#### Exercise:
When you reach the line with "S1: temperature setpoint" in the data below, begin printing lines exactly, and stop once the line with "C4: hours since the gauge calibration" has been printed.

#### Listed records:
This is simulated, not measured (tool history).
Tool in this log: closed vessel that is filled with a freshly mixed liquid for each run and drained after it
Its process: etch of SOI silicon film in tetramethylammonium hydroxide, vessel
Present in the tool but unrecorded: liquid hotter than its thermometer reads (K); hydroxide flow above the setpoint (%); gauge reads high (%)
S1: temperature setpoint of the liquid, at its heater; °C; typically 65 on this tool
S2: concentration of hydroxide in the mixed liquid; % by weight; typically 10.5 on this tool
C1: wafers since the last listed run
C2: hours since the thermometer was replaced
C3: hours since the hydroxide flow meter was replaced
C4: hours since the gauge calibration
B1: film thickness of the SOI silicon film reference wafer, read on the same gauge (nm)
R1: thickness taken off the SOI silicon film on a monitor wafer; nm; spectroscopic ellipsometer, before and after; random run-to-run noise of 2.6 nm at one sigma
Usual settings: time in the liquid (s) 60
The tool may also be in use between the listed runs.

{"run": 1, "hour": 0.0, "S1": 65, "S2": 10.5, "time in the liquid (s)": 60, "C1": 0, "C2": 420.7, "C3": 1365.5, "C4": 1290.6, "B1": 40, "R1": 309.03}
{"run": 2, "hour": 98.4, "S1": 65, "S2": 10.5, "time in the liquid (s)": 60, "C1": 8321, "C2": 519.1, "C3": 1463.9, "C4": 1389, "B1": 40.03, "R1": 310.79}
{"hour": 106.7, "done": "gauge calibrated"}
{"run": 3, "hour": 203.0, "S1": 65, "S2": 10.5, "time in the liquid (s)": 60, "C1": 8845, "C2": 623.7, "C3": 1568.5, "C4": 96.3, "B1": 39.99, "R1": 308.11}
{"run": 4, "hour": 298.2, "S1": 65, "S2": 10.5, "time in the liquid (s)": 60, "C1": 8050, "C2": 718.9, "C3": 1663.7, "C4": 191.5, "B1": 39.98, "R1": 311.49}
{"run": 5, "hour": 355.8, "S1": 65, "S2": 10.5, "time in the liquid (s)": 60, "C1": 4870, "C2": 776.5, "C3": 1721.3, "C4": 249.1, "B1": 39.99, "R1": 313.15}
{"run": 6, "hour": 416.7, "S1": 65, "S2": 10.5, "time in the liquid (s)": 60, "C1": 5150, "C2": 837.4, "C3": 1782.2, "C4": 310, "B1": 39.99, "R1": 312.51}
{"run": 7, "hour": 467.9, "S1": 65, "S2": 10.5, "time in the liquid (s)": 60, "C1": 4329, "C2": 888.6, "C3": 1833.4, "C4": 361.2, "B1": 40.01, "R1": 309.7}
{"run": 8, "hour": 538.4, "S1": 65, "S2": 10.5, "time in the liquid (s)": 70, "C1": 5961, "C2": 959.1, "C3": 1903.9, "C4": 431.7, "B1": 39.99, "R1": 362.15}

#### Reply:
S1: temperature setpoint of the liquid, at its heater; °C; typically 65 on this tool
S2: concentration of hydroxide in the mixed liquid; % by weight; typically 10.5 on this tool
C1: wafers since the last listed run
C2: hours since the thermometer was replaced
C3: hours since the hydroxide flow meter was replaced
C4: hours since the gauge calibration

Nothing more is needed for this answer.